EXTRACTED RECORDS:
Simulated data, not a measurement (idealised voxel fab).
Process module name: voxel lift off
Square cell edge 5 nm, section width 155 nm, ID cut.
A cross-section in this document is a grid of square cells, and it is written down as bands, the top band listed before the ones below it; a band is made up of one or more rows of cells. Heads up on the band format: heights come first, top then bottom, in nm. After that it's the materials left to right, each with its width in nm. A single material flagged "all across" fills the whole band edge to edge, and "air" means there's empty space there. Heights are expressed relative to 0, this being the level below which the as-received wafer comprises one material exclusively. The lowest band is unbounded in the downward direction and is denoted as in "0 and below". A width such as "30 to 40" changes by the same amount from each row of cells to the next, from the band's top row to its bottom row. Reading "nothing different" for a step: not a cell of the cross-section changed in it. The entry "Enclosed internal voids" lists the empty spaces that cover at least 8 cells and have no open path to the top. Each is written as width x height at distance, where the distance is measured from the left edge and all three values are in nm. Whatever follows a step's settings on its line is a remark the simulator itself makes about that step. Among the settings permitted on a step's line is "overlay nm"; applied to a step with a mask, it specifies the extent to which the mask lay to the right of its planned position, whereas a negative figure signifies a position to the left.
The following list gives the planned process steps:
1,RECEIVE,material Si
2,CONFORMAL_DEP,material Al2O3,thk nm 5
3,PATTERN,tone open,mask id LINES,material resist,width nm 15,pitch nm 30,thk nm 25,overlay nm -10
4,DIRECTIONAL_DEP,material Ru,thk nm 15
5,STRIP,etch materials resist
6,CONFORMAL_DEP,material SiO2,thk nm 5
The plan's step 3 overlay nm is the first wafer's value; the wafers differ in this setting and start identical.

WORK INSTRUCTION: Output the records once more, exactly as they stand.

WORKED SOLUTION:
Simulated data, not a measurement (idealised voxel fab).
Process module name: voxel lift off
Square cell edge 5 nm, section width 155 nm, ID cut.
A cross-section in this document is a grid of square cells, and it is written down as bands, the top band listed before the ones below it; a band is made up of one or more rows of cells. Heads up on the band format: heights come first, top then bottom, in nm. After that it's the materials left to right, each with its width in nm. A single material flagged "all across" fills the whole band edge to edge, and "air" means there's empty space there. Heights are expressed relative to 0, this being the level below which the as-received wafer comprises one material exclusively. The lowest band is unbounded in the downward direction and is denoted as in "0 and below". A width such as "30 to 40" changes by the same amount from each row of cells to the next, from the band's top row to its bottom row. Reading "nothing different" for a step: not a cell of the cross-section changed in it. The entry "Enclosed internal voids" lists the empty spaces that cover at least 8 cells and have no open path to the top. Each is written as width x height at distance, where the distance is measured from the left edge and all three values are in nm. Whatever follows a step's settings on its line is a remark the simulator itself makes about that step. Among the settings permitted on a step's line is "overlay nm"; applied to a step with a mask, it specifies the extent to which the mask lay to the right of its planned position, whereas a negative figure signifies a position to the left.
The following list gives the planned process steps:
1,RECEIVE,material Si
2,CONFORMAL_DEP,material Al2O3,thk nm 5
3,PATTERN,tone open,mask id LINES,material resist,width nm 15,pitch nm 30,thk nm 25,overlay nm -10
4,DIRECTIONAL_DEP,material Ru,thk nm 15
5,STRIP,etch materials resist
6,CONFORMAL_DEP,material SiO2,thk nm 5
The plan's step 3 overlay nm is the first wafer's value; the wafers differ in this setting and start identical.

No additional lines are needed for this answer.